» **Task item**
Using the entries below, output each line exactly from the first through the one that contains "Prior information: vessel: 1.0".

» **Listed records**
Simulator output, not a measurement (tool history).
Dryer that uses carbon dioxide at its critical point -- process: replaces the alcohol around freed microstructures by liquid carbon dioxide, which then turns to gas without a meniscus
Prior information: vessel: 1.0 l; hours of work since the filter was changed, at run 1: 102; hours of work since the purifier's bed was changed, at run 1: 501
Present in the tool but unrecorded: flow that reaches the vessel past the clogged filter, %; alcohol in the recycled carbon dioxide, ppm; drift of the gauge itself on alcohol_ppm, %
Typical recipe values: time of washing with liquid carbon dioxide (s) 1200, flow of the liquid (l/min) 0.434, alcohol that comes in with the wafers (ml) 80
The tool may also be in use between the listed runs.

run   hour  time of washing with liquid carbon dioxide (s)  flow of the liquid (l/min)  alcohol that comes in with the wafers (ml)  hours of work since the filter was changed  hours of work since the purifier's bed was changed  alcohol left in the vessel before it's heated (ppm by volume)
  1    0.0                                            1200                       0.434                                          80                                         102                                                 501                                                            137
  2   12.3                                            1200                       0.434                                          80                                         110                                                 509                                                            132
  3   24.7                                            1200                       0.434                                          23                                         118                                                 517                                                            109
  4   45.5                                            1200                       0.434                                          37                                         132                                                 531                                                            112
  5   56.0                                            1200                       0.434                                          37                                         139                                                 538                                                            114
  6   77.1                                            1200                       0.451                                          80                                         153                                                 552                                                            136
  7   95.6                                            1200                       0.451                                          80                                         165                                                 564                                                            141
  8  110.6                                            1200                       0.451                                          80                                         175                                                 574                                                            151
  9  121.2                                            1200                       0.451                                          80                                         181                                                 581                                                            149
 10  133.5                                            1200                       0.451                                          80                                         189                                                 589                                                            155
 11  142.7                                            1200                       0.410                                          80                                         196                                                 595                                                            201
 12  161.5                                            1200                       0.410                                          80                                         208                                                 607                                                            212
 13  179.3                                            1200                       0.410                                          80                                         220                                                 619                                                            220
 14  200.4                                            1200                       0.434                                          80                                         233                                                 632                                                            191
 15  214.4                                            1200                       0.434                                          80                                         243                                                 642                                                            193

» **Reply**
Simulator output, not a measurement (tool history).
Dryer that uses carbon dioxide at its critical point -- process: replaces the alcohol around freed microstructures by liquid carbon dioxide, which then turns to gas without a meniscus
Prior information: vessel: 1.0 l; hours of work since the filter was changed, at run 1: 102; hours of work since the purifier's bed was changed, at run 1: 501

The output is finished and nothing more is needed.